**Requirement**
What is needed is an exact copy of all the lines below.

**Provided material**
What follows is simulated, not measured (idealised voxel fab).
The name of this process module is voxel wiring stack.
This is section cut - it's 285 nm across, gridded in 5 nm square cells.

**Response**
What follows is simulated, not measured (idealised voxel fab).
The name of this process module is voxel wiring stack.
This is section cut - it's 285 nm across, gridded in 5 nm square cells.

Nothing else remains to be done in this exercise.